Would you restate all the data that follows, word for word?

# # # # # # #
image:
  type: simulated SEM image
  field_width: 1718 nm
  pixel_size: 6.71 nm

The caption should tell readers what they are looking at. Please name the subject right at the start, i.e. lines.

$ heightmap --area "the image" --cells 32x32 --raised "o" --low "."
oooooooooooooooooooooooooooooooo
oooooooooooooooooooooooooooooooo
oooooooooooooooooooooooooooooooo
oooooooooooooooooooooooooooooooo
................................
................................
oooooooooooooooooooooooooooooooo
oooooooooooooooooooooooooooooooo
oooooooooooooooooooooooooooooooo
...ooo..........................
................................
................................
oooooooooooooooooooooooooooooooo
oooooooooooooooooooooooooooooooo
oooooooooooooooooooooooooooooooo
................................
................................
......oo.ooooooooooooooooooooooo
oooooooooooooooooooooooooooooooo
# # # # # # #

### Answer space
image:
  type: simulated SEM image
  field_width: 1718 nm
  pixel_size: 6.71 nm

The caption should tell readers what they are looking at. Please name the subject right at the start, i.e. lines.

$ heightmap --area "the image" --cells 32x32 --raised "o" --low "."
oooooooooooooooooooooooooooooooo
oooooooooooooooooooooooooooooooo
oooooooooooooooooooooooooooooooo
oooooooooooooooooooooooooooooooo
................................
................................
oooooooooooooooooooooooooooooooo
oooooooooooooooooooooooooooooooo
oooooooooooooooooooooooooooooooo
...ooo..........................
................................
................................
oooooooooooooooooooooooooooooooo
oooooooooooooooooooooooooooooooo
oooooooooooooooooooooooooooooooo
................................
................................
......oo.ooooooooooooooooooooooo
oooooooooooooooooooooooooooooooo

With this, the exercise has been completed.